§ **Required action**: When the line containing "picture shows holes." is reached, include it and end there; set down verbatim every line before it, starting at the top of the records.

╭──

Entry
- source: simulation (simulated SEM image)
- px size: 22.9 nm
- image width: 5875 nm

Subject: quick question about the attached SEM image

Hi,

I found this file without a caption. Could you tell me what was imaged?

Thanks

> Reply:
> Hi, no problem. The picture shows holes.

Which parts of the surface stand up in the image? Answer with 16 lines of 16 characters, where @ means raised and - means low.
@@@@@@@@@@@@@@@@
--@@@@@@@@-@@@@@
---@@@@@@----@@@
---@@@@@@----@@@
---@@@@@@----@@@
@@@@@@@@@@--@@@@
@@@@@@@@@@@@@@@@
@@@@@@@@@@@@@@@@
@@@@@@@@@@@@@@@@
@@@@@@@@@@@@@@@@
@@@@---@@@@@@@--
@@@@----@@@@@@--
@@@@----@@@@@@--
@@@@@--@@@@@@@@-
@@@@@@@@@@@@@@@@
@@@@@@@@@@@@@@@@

╰──

§ **Exercise output**:
Entry
- source: simulation (simulated SEM image)
- px size: 22.9 nm
- image width: 5875 nm

Subject: quick question about the attached SEM image

Hi,

I found this file without a caption. Could you tell me what was imaged?

Thanks

> Reply:
> Hi, no problem. The picture shows holes.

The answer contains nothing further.